┌────────
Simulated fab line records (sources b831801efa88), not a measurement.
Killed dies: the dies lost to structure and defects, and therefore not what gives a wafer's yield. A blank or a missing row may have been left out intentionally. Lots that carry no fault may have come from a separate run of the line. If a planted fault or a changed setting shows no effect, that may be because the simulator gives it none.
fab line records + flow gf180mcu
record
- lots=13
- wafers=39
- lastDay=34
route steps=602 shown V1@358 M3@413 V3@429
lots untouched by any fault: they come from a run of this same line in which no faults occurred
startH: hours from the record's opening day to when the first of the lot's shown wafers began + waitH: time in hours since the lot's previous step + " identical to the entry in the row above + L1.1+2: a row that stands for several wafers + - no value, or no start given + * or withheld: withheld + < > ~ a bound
└────────

* Work order: Return only the lines spanning from the first line of the material through the line with "lots untouched by", copied exactly, both ends kept.

* Your solution:
Simulated fab line records (sources b831801efa88), not a measurement.
Killed dies: the dies lost to structure and defects, and therefore not what gives a wafer's yield. A blank or a missing row may have been left out intentionally. Lots that carry no fault may have come from a separate run of the line. If a planted fault or a changed setting shows no effect, that may be because the simulator gives it none.
fab line records + flow gf180mcu
record
- lots=13
- wafers=39
- lastDay=34
route steps=602 shown V1@358 M3@413 V3@429
lots untouched by any fault: they come from a run of this same line in which no faults occurred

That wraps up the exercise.